- [ASSIGNMENT]:
Write out, unaltered, each line from the top of the records below down to the line where "lots with no" appears, that line included.

- [SUPPLIED ENTRIES]:
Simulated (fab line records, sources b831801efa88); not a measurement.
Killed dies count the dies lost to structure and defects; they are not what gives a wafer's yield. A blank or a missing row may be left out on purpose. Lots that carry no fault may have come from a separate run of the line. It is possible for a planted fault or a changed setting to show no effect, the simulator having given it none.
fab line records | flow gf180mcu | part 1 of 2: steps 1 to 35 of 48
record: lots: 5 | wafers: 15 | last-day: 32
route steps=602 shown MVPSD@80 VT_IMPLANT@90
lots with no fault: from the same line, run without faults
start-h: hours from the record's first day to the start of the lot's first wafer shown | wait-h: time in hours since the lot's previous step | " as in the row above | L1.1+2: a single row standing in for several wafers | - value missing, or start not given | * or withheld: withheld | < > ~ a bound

- [TASK SOLUTION]:
Simulated (fab line records, sources b831801efa88); not a measurement.
Killed dies count the dies lost to structure and defects; they are not what gives a wafer's yield. A blank or a missing row may be left out on purpose. Lots that carry no fault may have come from a separate run of the line. It is possible for a planted fault or a changed setting to show no effect, the simulator having given it none.
fab line records | flow gf180mcu | part 1 of 2: steps 1 to 35 of 48
record: lots: 5 | wafers: 15 | last-day: 32
route steps=602 shown MVPSD@80 VT_IMPLANT@90
lots with no fault: from the same line, run without faults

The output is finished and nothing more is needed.